WORK REQUEST> Please repeat the listing exactly, starting at its first line and stopping after the line that contains "R4: thickness taken".

DATASET>
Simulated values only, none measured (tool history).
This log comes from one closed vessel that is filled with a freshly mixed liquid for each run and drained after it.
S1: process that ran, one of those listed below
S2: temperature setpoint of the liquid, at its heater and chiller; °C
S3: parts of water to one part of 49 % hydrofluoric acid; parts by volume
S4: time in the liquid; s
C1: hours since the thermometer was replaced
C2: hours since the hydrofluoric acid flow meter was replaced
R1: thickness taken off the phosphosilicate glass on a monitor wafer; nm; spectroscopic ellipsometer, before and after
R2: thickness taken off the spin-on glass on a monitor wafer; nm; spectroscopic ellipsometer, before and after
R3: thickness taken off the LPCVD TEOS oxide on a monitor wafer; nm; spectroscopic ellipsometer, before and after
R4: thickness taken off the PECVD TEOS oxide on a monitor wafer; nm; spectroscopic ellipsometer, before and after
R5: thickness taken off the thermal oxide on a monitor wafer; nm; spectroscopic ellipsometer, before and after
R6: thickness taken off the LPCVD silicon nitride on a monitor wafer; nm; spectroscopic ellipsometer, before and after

ANSWER SPACE>
Simulated values only, none measured (tool history).
This log comes from one closed vessel that is filled with a freshly mixed liquid for each run and drained after it.
S1: process that ran, one of those listed below
S2: temperature setpoint of the liquid, at its heater and chiller; °C
S3: parts of water to one part of 49 % hydrofluoric acid; parts by volume
S4: time in the liquid; s
C1: hours since the thermometer was replaced
C2: hours since the hydrofluoric acid flow meter was replaced
R1: thickness taken off the phosphosilicate glass on a monitor wafer; nm; spectroscopic ellipsometer, before and after
R2: thickness taken off the spin-on glass on a monitor wafer; nm; spectroscopic ellipsometer, before and after
R3: thickness taken off the LPCVD TEOS oxide on a monitor wafer; nm; spectroscopic ellipsometer, before and after
R4: thickness taken off the PECVD TEOS oxide on a monitor wafer; nm; spectroscopic ellipsometer, before and after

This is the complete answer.